§ **Raw data**:
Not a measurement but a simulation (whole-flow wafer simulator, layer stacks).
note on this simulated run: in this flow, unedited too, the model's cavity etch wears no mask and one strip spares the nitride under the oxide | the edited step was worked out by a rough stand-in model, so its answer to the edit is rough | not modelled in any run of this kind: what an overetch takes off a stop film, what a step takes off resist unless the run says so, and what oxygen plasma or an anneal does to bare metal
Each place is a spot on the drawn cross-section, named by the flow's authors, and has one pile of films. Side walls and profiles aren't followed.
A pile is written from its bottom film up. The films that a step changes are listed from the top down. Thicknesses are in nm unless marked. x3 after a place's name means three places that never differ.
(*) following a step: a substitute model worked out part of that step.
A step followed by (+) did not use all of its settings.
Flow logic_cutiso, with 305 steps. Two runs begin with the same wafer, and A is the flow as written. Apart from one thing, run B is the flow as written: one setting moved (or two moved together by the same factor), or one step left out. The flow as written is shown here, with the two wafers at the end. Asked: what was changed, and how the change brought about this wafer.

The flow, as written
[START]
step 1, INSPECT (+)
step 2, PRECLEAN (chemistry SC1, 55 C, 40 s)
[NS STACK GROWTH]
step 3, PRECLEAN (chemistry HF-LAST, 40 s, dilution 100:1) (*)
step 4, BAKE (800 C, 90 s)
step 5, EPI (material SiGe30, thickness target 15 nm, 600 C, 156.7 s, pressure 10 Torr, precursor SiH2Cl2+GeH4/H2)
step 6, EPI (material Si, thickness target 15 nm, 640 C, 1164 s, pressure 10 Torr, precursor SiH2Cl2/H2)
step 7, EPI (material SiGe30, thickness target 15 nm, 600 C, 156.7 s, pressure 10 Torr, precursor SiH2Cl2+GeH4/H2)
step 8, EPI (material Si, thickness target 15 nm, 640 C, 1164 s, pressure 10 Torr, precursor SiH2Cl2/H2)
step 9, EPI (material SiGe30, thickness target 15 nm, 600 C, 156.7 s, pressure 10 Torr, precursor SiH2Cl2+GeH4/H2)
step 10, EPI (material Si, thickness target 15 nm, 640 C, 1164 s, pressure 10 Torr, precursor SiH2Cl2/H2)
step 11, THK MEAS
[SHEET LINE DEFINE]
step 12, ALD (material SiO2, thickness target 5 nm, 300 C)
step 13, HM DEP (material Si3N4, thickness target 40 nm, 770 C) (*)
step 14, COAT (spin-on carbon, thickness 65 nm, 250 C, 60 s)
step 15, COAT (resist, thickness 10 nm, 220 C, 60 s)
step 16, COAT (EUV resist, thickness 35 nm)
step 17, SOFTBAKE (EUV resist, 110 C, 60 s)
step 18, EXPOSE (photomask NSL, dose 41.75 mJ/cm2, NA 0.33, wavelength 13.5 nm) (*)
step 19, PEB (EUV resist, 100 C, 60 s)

§ **Assigned task**: The required answer is the run of lines above, starting at the line with "step 10, EPI" and ending at the line with "step 18, EXPOSE", reproduced exactly with both ends.

§ **Task answer**:
step 10, EPI (material Si, thickness target 15 nm, 640 C, 1164 s, pressure 10 Torr, precursor SiH2Cl2/H2)
step 11, THK MEAS
[SHEET LINE DEFINE]
step 12, ALD (material SiO2, thickness target 5 nm, 300 C)
step 13, HM DEP (material Si3N4, thickness target 40 nm, 770 C) (*)
step 14, COAT (spin-on carbon, thickness 65 nm, 250 C, 60 s)
step 15, COAT (resist, thickness 10 nm, 220 C, 60 s)
step 16, COAT (EUV resist, thickness 35 nm)
step 17, SOFTBAKE (EUV resist, 110 C, 60 s)
step 18, EXPOSE (photomask NSL, dose 41.75 mJ/cm2, NA 0.33, wavelength 13.5 nm) (*)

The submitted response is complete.